- Record extracts
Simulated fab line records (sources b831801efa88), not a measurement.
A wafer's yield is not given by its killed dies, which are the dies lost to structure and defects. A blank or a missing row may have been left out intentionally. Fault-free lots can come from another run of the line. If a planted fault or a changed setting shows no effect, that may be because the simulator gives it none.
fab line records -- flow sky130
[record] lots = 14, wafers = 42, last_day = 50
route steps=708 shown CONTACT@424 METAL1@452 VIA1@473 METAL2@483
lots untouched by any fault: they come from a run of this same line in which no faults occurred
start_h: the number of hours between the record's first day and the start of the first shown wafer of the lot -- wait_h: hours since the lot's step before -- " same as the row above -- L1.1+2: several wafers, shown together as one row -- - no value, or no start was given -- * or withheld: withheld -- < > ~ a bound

- Required action
Every entry needs to be retyped exactly.

- Task answer
Simulated fab line records (sources b831801efa88), not a measurement.
A wafer's yield is not given by its killed dies, which are the dies lost to structure and defects. A blank or a missing row may have been left out intentionally. Fault-free lots can come from another run of the line. If a planted fault or a changed setting shows no effect, that may be because the simulator gives it none.
fab line records -- flow sky130
[record] lots = 14, wafers = 42, last_day = 50
route steps=708 shown CONTACT@424 METAL1@452 VIA1@473 METAL2@483
lots untouched by any fault: they come from a run of this same line in which no faults occurred
start_h: the number of hours between the record's first day and the start of the first shown wafer of the lot -- wait_h: hours since the lot's step before -- " same as the row above -- L1.1+2: several wafers, shown together as one row -- - no value, or no start was given -- * or withheld: withheld -- < > ~ a bound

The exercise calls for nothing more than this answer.